### EXERCISE:
Please give the records below back in full, exactly as shown.

***
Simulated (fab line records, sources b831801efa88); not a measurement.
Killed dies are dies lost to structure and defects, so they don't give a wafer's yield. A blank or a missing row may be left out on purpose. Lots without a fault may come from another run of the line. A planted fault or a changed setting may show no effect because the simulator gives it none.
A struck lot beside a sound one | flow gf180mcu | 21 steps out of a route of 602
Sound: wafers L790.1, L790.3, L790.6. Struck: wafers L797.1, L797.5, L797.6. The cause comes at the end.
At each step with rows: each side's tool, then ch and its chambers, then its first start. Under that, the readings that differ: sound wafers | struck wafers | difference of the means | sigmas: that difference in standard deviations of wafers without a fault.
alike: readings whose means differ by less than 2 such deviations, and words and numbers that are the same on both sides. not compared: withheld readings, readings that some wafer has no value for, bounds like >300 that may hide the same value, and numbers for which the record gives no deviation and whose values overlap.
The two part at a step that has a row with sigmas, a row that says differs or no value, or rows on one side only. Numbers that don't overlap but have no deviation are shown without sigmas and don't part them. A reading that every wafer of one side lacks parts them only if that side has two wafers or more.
***

### EXERCISE RESULT:
Simulated (fab line records, sources b831801efa88); not a measurement.
Killed dies are dies lost to structure and defects, so they don't give a wafer's yield. A blank or a missing row may be left out on purpose. Lots without a fault may come from another run of the line. A planted fault or a changed setting may show no effect because the simulator gives it none.
A struck lot beside a sound one | flow gf180mcu | 21 steps out of a route of 602
Sound: wafers L790.1, L790.3, L790.6. Struck: wafers L797.1, L797.5, L797.6. The cause comes at the end.
At each step with rows: each side's tool, then ch and its chambers, then its first start. Under that, the readings that differ: sound wafers | struck wafers | difference of the means | sigmas: that difference in standard deviations of wafers without a fault.
alike: readings whose means differ by less than 2 such deviations, and words and numbers that are the same on both sides. not compared: withheld readings, readings that some wafer has no value for, bounds like >300 that may hide the same value, and numbers for which the record gives no deviation and whose values overlap.
The two part at a step that has a row with sigmas, a row that says differs or no value, or rows on one side only. Numbers that don't overlap but have no deviation are shown without sigmas and don't part them. A reading that every wafer of one side lacks parts them only if that side has two wafers or more.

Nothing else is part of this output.